Assigned task:
When you reach the line in the data below that contains "step 26, CLEAN (chemistry SC1/SC2) (*)", please start repeating lines exactly, and stop after the line that contains "Step by step, how", repeating nothing else.

====== Material supplied

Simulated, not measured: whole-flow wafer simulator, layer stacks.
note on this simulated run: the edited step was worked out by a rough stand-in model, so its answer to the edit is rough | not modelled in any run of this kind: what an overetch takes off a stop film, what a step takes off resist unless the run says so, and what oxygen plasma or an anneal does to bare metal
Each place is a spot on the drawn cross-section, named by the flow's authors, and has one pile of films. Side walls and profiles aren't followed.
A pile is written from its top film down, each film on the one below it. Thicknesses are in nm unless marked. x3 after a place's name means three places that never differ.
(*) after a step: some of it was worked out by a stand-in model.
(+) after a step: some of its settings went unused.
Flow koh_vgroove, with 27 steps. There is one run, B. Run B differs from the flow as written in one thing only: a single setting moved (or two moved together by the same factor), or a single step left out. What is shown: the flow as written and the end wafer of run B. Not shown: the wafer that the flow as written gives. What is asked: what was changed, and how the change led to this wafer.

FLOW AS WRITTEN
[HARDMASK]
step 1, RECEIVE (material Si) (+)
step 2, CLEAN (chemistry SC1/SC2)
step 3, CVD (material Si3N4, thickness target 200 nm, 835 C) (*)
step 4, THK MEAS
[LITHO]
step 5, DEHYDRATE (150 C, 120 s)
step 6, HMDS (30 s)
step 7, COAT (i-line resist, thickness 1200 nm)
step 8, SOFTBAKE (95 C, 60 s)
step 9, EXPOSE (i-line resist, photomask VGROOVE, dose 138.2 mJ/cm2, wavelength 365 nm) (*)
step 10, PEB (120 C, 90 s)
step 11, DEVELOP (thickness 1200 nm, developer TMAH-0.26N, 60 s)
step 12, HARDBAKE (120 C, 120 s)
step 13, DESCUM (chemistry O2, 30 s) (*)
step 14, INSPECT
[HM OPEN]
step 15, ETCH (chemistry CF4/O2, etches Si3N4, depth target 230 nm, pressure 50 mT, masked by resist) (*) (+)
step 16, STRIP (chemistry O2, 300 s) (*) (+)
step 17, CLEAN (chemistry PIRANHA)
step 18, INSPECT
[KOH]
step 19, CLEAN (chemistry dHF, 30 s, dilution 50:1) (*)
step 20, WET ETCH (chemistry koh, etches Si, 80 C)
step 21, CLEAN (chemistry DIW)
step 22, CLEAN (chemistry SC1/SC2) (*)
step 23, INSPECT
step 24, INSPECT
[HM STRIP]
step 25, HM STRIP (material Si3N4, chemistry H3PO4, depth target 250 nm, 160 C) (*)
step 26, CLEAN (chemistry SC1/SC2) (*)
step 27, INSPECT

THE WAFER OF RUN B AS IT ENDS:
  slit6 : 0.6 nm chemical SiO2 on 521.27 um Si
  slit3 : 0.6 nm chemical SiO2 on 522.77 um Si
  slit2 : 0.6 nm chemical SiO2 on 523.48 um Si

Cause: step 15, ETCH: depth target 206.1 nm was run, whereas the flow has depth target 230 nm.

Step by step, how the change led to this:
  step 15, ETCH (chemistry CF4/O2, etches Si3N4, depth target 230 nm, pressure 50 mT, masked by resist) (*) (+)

============

Written response:
step 26, CLEAN (chemistry SC1/SC2) (*)
step 27, INSPECT

THE WAFER OF RUN B AS IT ENDS:
  slit6 : 0.6 nm chemical SiO2 on 521.27 um Si
  slit3 : 0.6 nm chemical SiO2 on 522.77 um Si
  slit2 : 0.6 nm chemical SiO2 on 523.48 um Si

Cause: step 15, ETCH: depth target 206.1 nm was run, whereas the flow has depth target 230 nm.

Step by step, how the change led to this:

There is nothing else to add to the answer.